Action item
Word for word, return the lines from the top of the listing to the line containing "0000000011111111", both ends included, and no others.

Recorded data
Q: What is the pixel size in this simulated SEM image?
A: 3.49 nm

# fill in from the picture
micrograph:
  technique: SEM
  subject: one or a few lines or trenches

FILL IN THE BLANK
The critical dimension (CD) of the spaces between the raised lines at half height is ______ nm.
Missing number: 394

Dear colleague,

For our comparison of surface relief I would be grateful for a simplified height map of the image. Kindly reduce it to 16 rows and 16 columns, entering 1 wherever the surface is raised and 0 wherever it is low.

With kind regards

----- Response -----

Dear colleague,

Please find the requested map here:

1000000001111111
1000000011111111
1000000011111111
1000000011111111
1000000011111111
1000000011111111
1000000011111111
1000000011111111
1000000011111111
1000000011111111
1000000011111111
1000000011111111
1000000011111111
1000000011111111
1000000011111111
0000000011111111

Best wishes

Answer box
Q: What is the pixel size in this simulated SEM image?
A: 3.49 nm

# fill in from the picture
micrograph:
  technique: SEM
  subject: one or a few lines or trenches

FILL IN THE BLANK
The critical dimension (CD) of the spaces between the raised lines at half height is ______ nm.
Missing number: 394

Dear colleague,

For our comparison of surface relief I would be grateful for a simplified height map of the image. Kindly reduce it to 16 rows and 16 columns, entering 1 wherever the surface is raised and 0 wherever it is low.

With kind regards

----- Response -----

Dear colleague,

Please find the requested map here:

1000000001111111
1000000011111111
1000000011111111
1000000011111111
1000000011111111
1000000011111111
1000000011111111
1000000011111111
1000000011111111
1000000011111111
1000000011111111
1000000011111111
1000000011111111
1000000011111111
1000000011111111
0000000011111111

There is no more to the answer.